## Given entries:
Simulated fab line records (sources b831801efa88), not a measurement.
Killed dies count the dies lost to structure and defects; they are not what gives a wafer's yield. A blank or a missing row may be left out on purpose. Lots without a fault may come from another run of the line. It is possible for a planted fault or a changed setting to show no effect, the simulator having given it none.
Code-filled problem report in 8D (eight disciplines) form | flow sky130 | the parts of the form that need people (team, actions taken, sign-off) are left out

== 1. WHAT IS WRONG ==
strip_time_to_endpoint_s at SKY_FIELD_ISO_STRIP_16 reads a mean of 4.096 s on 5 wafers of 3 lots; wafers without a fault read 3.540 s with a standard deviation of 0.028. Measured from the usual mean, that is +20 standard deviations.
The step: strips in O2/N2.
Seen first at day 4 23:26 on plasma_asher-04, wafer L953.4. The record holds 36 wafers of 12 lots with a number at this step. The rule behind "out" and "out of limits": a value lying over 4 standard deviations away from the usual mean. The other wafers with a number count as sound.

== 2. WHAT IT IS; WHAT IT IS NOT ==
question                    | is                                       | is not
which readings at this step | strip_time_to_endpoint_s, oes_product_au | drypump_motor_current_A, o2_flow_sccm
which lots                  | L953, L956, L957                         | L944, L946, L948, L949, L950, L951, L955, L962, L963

## Requirement:
Exact repetition is required: return every record shown above.

## Exercise answer:
Simulated fab line records (sources b831801efa88), not a measurement.
Killed dies count the dies lost to structure and defects; they are not what gives a wafer's yield. A blank or a missing row may be left out on purpose. Lots without a fault may come from another run of the line. It is possible for a planted fault or a changed setting to show no effect, the simulator having given it none.
Code-filled problem report in 8D (eight disciplines) form | flow sky130 | the parts of the form that need people (team, actions taken, sign-off) are left out

== 1. WHAT IS WRONG ==
strip_time_to_endpoint_s at SKY_FIELD_ISO_STRIP_16 reads a mean of 4.096 s on 5 wafers of 3 lots; wafers without a fault read 3.540 s with a standard deviation of 0.028. Measured from the usual mean, that is +20 standard deviations.
The step: strips in O2/N2.
Seen first at day 4 23:26 on plasma_asher-04, wafer L953.4. The record holds 36 wafers of 12 lots with a number at this step. The rule behind "out" and "out of limits": a value lying over 4 standard deviations away from the usual mean. The other wafers with a number count as sound.

== 2. WHAT IT IS; WHAT IT IS NOT ==
question                    | is                                       | is not
which readings at this step | strip_time_to_endpoint_s, oes_product_au | drypump_motor_current_A, o2_flow_sccm
which lots                  | L953, L956, L957                         | L944, L946, L948, L949, L950, L951, L955, L962, L963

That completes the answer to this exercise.